Dataset content -
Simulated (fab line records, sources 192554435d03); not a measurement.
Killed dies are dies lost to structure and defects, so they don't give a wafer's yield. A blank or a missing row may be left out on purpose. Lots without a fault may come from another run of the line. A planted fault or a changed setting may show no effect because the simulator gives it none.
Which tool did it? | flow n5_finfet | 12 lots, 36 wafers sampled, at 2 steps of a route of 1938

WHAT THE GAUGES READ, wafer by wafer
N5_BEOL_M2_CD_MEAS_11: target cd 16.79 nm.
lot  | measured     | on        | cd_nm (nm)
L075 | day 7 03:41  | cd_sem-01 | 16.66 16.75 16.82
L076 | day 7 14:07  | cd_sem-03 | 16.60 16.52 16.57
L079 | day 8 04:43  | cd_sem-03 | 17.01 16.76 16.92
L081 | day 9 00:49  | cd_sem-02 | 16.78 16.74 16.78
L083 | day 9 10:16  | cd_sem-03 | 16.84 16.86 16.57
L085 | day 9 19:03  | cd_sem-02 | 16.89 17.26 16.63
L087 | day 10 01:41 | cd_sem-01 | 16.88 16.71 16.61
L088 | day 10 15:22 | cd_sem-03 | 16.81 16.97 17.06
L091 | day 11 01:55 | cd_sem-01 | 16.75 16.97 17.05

Task item - Retype the records above in full, exactly.

Exercise result -
Simulated (fab line records, sources 192554435d03); not a measurement.
Killed dies are dies lost to structure and defects, so they don't give a wafer's yield. A blank or a missing row may be left out on purpose. Lots without a fault may come from another run of the line. A planted fault or a changed setting may show no effect because the simulator gives it none.
Which tool did it? | flow n5_finfet | 12 lots, 36 wafers sampled, at 2 steps of a route of 1938

WHAT THE GAUGES READ, wafer by wafer
N5_BEOL_M2_CD_MEAS_11: target cd 16.79 nm.
lot  | measured     | on        | cd_nm (nm)
L075 | day 7 03:41  | cd_sem-01 | 16.66 16.75 16.82
L076 | day 7 14:07  | cd_sem-03 | 16.60 16.52 16.57
L079 | day 8 04:43  | cd_sem-03 | 17.01 16.76 16.92
L081 | day 9 00:49  | cd_sem-02 | 16.78 16.74 16.78
L083 | day 9 10:16  | cd_sem-03 | 16.84 16.86 16.57
L085 | day 9 19:03  | cd_sem-02 | 16.89 17.26 16.63
L087 | day 10 01:41 | cd_sem-01 | 16.88 16.71 16.61
L088 | day 10 15:22 | cd_sem-03 | 16.81 16.97 17.06
L091 | day 11 01:55 | cd_sem-01 | 16.75 16.97 17.05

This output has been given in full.